▶ _BRIEF_:
Your answer must contain each line of the data, copied exactly.

───── GIVEN RECORDS ─────

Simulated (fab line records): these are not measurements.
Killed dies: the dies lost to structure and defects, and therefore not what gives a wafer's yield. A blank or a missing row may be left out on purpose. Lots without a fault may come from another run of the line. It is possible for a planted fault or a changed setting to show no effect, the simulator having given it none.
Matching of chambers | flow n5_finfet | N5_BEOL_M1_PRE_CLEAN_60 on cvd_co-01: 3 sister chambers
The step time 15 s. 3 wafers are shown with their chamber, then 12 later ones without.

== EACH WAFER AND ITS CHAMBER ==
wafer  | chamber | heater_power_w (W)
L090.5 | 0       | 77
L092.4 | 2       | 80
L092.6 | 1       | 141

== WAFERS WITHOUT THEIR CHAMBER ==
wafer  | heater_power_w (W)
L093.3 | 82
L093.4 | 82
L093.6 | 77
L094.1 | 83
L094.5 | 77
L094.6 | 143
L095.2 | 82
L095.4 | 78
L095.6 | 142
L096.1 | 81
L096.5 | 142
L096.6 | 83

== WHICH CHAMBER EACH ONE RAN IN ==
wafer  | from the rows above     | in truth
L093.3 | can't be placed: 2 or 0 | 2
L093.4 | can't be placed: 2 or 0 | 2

─────

▶ _RESPONSE_:
Simulated (fab line records): these are not measurements.
Killed dies: the dies lost to structure and defects, and therefore not what gives a wafer's yield. A blank or a missing row may be left out on purpose. Lots without a fault may come from another run of the line. It is possible for a planted fault or a changed setting to show no effect, the simulator having given it none.
Matching of chambers | flow n5_finfet | N5_BEOL_M1_PRE_CLEAN_60 on cvd_co-01: 3 sister chambers
The step time 15 s. 3 wafers are shown with their chamber, then 12 later ones without.

== EACH WAFER AND ITS CHAMBER ==
wafer  | chamber | heater_power_w (W)
L090.5 | 0       | 77
L092.4 | 2       | 80
L092.6 | 1       | 141

== WAFERS WITHOUT THEIR CHAMBER ==
wafer  | heater_power_w (W)
L093.3 | 82
L093.4 | 82
L093.6 | 77
L094.1 | 83
L094.5 | 77
L094.6 | 143
L095.2 | 82
L095.4 | 78
L095.6 | 142
L096.1 | 81
L096.5 | 142
L096.6 | 83

== WHICH CHAMBER EACH ONE RAN IN ==
wafer  | from the rows above     | in truth
L093.3 | can't be placed: 2 or 0 | 2
L093.4 | can't be placed: 2 or 0 | 2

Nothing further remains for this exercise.